───── Listed entries ─────

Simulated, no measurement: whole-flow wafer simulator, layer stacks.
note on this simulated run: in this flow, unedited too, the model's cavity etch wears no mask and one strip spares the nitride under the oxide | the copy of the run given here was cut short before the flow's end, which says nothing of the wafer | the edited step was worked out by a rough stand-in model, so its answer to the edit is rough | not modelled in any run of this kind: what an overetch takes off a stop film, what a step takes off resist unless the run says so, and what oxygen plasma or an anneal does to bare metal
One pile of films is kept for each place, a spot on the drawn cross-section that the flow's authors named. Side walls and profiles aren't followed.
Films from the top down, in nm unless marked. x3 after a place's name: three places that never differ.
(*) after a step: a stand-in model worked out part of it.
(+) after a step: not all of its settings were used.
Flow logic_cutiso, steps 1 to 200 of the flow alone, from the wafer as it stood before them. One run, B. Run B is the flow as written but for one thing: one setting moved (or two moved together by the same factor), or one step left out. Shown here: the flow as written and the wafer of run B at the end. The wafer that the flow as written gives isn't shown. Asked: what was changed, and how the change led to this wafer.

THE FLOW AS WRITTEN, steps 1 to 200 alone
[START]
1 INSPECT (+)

─────

Restate the listing exactly, starting at its first line and ending at the line where "(+) after a" occurs; include both and no other lines.

Simulated, no measurement: whole-flow wafer simulator, layer stacks.
note on this simulated run: in this flow, unedited too, the model's cavity etch wears no mask and one strip spares the nitride under the oxide | the copy of the run given here was cut short before the flow's end, which says nothing of the wafer | the edited step was worked out by a rough stand-in model, so its answer to the edit is rough | not modelled in any run of this kind: what an overetch takes off a stop film, what a step takes off resist unless the run says so, and what oxygen plasma or an anneal does to bare metal
One pile of films is kept for each place, a spot on the drawn cross-section that the flow's authors named. Side walls and profiles aren't followed.
Films from the top down, in nm unless marked. x3 after a place's name: three places that never differ.
(*) after a step: a stand-in model worked out part of it.
(+) after a step: not all of its settings were used.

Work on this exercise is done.